• Work instruction
Please print the entries below exactly, from the line with "Tool in this" through the line with "edge_zone: pressure of", including both of those lines and leaving out all others.

• Dataset
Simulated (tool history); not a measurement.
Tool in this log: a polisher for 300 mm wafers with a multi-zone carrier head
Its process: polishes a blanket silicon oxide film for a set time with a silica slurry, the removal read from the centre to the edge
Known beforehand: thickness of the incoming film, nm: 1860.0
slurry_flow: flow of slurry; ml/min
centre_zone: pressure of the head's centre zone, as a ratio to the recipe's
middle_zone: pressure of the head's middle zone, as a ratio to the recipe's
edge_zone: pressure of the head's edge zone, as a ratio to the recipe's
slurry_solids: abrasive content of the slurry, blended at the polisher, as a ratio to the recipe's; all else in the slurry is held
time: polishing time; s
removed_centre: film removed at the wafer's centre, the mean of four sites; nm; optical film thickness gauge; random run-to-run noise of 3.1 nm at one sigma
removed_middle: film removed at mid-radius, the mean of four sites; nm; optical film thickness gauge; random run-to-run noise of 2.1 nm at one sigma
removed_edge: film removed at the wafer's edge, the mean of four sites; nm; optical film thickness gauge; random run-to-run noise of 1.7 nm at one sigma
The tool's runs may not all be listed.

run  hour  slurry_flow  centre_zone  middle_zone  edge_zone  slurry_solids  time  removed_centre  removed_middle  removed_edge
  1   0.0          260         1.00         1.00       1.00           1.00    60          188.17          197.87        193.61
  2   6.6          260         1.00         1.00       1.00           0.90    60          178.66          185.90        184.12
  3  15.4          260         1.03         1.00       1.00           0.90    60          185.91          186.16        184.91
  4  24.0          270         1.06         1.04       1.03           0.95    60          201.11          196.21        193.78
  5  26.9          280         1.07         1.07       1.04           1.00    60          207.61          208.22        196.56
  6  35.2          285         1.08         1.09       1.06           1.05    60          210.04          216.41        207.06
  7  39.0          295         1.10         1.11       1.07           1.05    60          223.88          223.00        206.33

• Problem solution
Tool in this log: a polisher for 300 mm wafers with a multi-zone carrier head
Its process: polishes a blanket silicon oxide film for a set time with a silica slurry, the removal read from the centre to the edge
Known beforehand: thickness of the incoming film, nm: 1860.0
slurry_flow: flow of slurry; ml/min
centre_zone: pressure of the head's centre zone, as a ratio to the recipe's
middle_zone: pressure of the head's middle zone, as a ratio to the recipe's
edge_zone: pressure of the head's edge zone, as a ratio to the recipe's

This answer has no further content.